___ EXTRACTED DATA ___
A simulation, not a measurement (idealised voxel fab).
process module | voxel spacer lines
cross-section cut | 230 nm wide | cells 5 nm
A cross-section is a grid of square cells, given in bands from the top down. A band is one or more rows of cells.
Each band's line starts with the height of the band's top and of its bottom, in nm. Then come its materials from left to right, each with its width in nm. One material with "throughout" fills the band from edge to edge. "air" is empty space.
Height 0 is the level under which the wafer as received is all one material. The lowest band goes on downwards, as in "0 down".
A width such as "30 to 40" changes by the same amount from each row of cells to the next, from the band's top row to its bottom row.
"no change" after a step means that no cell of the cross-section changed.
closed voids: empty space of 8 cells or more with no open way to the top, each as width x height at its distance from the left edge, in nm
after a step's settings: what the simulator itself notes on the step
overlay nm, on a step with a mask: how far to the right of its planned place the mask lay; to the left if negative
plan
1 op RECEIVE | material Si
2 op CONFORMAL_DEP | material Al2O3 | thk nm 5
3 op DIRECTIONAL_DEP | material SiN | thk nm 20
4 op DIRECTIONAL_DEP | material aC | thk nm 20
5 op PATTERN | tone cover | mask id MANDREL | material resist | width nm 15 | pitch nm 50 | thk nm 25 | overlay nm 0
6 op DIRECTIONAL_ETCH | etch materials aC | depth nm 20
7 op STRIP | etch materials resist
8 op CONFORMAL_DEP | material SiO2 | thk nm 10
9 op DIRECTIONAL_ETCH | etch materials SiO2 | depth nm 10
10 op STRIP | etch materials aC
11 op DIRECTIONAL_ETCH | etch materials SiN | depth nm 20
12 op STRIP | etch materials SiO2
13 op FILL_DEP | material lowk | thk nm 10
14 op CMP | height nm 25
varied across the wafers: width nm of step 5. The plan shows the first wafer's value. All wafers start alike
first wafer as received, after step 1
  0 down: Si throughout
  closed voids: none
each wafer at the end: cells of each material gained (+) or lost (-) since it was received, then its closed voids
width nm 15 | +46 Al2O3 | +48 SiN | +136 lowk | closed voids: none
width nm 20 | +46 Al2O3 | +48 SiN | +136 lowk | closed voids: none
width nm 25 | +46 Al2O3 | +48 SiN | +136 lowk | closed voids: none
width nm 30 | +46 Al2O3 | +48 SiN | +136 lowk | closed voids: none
___

→ WORK ITEM:
Each line of the records, from the opening one through the line holding "A cross-section is", should be restated word for word, with nothing else in the answer.

→ EXERCISE ANSWER:
A simulation, not a measurement (idealised voxel fab).
process module | voxel spacer lines
cross-section cut | 230 nm wide | cells 5 nm
A cross-section is a grid of square cells, given in bands from the top down. A band is one or more rows of cells.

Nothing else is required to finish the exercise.